*Work task*
Please restate the lines shown below exactly, every one of them.

>>>>

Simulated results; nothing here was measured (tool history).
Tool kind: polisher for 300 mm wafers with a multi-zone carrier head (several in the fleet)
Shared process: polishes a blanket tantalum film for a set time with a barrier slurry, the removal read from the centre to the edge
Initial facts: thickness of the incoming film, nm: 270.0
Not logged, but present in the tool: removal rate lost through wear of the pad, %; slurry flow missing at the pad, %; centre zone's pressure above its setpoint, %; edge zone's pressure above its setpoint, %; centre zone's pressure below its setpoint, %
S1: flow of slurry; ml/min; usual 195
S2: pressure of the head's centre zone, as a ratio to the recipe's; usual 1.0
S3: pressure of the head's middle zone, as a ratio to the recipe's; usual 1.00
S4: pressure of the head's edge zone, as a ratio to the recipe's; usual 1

<<<<

*Task answer*
Simulated results; nothing here was measured (tool history).
Tool kind: polisher for 300 mm wafers with a multi-zone carrier head (several in the fleet)
Shared process: polishes a blanket tantalum film for a set time with a barrier slurry, the removal read from the centre to the edge
Initial facts: thickness of the incoming film, nm: 270.0
Not logged, but present in the tool: removal rate lost through wear of the pad, %; slurry flow missing at the pad, %; centre zone's pressure above its setpoint, %; edge zone's pressure above its setpoint, %; centre zone's pressure below its setpoint, %
S1: flow of slurry; ml/min; usual 195
S2: pressure of the head's centre zone, as a ratio to the recipe's; usual 1.0
S3: pressure of the head's middle zone, as a ratio to the recipe's; usual 1.00
S4: pressure of the head's edge zone, as a ratio to the recipe's; usual 1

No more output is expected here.